Dataset excerpts:
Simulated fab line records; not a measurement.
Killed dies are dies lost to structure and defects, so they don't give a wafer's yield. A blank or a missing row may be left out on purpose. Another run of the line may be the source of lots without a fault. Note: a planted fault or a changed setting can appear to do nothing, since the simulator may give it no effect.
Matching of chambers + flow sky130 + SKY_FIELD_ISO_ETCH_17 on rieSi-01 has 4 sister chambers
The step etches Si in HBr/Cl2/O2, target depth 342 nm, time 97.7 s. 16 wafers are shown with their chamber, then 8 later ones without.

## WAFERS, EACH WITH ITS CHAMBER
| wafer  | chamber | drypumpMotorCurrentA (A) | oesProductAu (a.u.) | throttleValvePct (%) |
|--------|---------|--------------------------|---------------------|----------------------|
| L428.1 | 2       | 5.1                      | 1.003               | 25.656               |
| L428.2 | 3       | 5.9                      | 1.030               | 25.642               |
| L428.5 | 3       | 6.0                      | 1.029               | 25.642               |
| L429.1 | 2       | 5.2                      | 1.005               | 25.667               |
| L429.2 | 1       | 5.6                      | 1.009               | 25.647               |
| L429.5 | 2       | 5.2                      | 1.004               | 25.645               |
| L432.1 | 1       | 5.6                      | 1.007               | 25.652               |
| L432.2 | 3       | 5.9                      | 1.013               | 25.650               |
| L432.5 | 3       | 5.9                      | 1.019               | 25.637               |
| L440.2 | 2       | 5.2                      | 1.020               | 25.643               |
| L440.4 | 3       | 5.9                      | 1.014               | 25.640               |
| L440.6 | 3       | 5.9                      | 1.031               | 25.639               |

Requirement: Restate the whole listing word for word so that no line differs from the original.

Your solution:
Simulated fab line records; not a measurement.
Killed dies are dies lost to structure and defects, so they don't give a wafer's yield. A blank or a missing row may be left out on purpose. Another run of the line may be the source of lots without a fault. Note: a planted fault or a changed setting can appear to do nothing, since the simulator may give it no effect.
Matching of chambers + flow sky130 + SKY_FIELD_ISO_ETCH_17 on rieSi-01 has 4 sister chambers
The step etches Si in HBr/Cl2/O2, target depth 342 nm, time 97.7 s. 16 wafers are shown with their chamber, then 8 later ones without.

## WAFERS, EACH WITH ITS CHAMBER
| wafer  | chamber | drypumpMotorCurrentA (A) | oesProductAu (a.u.) | throttleValvePct (%) |
|--------|---------|--------------------------|---------------------|----------------------|
| L428.1 | 2       | 5.1                      | 1.003               | 25.656               |
| L428.2 | 3       | 5.9                      | 1.030               | 25.642               |
| L428.5 | 3       | 6.0                      | 1.029               | 25.642               |
| L429.1 | 2       | 5.2                      | 1.005               | 25.667               |
| L429.2 | 1       | 5.6                      | 1.009               | 25.647               |
| L429.5 | 2       | 5.2                      | 1.004               | 25.645               |
| L432.1 | 1       | 5.6                      | 1.007               | 25.652               |
| L432.2 | 3       | 5.9                      | 1.013               | 25.650               |
| L432.5 | 3       | 5.9                      | 1.019               | 25.637               |
| L440.2 | 2       | 5.2                      | 1.020               | 25.643               |
| L440.4 | 3       | 5.9                      | 1.014               | 25.640               |
| L440.6 | 3       | 5.9                      | 1.031               | 25.639               |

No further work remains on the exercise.